>>>>

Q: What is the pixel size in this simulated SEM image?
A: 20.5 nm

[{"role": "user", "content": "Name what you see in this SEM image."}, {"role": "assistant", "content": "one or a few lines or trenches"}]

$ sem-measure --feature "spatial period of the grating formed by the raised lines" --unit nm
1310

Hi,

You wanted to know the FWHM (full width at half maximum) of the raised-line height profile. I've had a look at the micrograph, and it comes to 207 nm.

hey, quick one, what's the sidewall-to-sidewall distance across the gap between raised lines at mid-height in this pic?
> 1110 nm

<<<<

■ **Exercise**: From the first line of the records through the line with "hey, quick one, what's", retype everything word for word, including both ends.

■ **Exercise output**:
Q: What is the pixel size in this simulated SEM image?
A: 20.5 nm

[{"role": "user", "content": "Name what you see in this SEM image."}, {"role": "assistant", "content": "one or a few lines or trenches"}]

$ sem-measure --feature "spatial period of the grating formed by the raised lines" --unit nm
1310

Hi,

You wanted to know the FWHM (full width at half maximum) of the raised-line height profile. I've had a look at the micrograph, and it comes to 207 nm.

hey, quick one, what's the sidewall-to-sidewall distance across the gap between raised lines at mid-height in this pic?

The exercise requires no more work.